━━━ Stored data ━━━

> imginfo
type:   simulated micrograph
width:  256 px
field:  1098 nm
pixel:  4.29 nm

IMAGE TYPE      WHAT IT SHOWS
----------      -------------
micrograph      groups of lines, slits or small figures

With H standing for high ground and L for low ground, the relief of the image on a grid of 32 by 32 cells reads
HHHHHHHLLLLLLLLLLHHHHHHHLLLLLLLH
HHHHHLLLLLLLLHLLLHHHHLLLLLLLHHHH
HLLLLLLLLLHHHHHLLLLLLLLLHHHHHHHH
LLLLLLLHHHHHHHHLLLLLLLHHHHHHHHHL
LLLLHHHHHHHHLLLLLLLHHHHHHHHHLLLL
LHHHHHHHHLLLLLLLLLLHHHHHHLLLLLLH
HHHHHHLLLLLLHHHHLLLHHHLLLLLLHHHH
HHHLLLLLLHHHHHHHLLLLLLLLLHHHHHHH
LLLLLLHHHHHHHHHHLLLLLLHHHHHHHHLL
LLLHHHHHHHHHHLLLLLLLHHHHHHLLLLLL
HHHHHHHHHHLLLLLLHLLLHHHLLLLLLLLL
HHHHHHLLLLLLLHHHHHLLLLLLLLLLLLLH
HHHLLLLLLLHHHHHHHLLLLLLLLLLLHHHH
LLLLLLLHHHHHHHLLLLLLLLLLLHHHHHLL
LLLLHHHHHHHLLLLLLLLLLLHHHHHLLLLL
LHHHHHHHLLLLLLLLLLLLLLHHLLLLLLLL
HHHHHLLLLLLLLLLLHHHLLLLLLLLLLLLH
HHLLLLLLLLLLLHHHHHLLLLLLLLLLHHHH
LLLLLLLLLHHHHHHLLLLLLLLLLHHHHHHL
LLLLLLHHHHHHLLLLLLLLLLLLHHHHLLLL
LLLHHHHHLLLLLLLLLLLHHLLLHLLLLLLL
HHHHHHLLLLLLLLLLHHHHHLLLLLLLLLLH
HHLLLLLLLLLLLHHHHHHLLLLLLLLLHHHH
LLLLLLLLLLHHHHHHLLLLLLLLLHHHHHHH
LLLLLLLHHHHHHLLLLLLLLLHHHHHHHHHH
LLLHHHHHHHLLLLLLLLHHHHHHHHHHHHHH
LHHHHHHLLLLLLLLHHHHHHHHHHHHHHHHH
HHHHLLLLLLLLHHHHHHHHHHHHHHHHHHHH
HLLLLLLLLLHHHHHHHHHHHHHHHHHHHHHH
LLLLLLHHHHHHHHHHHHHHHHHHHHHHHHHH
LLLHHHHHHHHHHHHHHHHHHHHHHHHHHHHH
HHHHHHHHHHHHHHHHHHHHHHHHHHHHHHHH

━━━

Exercise.
Of all the entries above, repeat only the lines from the line that has "LLLLHHHHHHHLLLLLLLLLLLHHHHHLLLLL" to the line that has "LLLLLLLLLLHHHHHHLLLLLLLLLHHHHHHH", both lines included, exactly.

Response area.
LLLLHHHHHHHLLLLLLLLLLLHHHHHLLLLL
LHHHHHHHLLLLLLLLLLLLLLHHLLLLLLLL
HHHHHLLLLLLLLLLLHHHLLLLLLLLLLLLH
HHLLLLLLLLLLLHHHHHLLLLLLLLLLHHHH
LLLLLLLLLHHHHHHLLLLLLLLLLHHHHHHL
LLLLLLHHHHHHLLLLLLLLLLLLHHHHLLLL
LLLHHHHHLLLLLLLLLLLHHLLLHLLLLLLL
HHHHHHLLLLLLLLLLHHHHHLLLLLLLLLLH
HHLLLLLLLLLLLHHHHHHLLLLLLLLLHHHH
LLLLLLLLLLHHHHHHLLLLLLLLLHHHHHHH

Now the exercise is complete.